- Assignment
Below are records that must be duplicated exactly.

========

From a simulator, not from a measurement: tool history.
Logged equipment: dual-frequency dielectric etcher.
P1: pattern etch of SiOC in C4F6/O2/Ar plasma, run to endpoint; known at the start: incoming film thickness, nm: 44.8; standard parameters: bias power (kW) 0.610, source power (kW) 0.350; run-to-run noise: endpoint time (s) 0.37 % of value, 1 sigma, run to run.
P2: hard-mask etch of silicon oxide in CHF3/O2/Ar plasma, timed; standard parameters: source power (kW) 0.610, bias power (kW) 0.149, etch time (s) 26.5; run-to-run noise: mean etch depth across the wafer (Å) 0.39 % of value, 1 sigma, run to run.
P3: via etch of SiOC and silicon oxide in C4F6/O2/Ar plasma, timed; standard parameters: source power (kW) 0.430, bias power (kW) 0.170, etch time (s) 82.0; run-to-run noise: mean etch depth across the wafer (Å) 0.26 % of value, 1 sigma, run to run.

========

- Response box
From a simulator, not from a measurement: tool history.
Logged equipment: dual-frequency dielectric etcher.
P1: pattern etch of SiOC in C4F6/O2/Ar plasma, run to endpoint; known at the start: incoming film thickness, nm: 44.8; standard parameters: bias power (kW) 0.610, source power (kW) 0.350; run-to-run noise: endpoint time (s) 0.37 % of value, 1 sigma, run to run.
P2: hard-mask etch of silicon oxide in CHF3/O2/Ar plasma, timed; standard parameters: source power (kW) 0.610, bias power (kW) 0.149, etch time (s) 26.5; run-to-run noise: mean etch depth across the wafer (Å) 0.39 % of value, 1 sigma, run to run.
P3: via etch of SiOC and silicon oxide in C4F6/O2/Ar plasma, timed; standard parameters: source power (kW) 0.430, bias power (kW) 0.170, etch time (s) 82.0; run-to-run noise: mean etch depth across the wafer (Å) 0.26 % of value, 1 sigma, run to run.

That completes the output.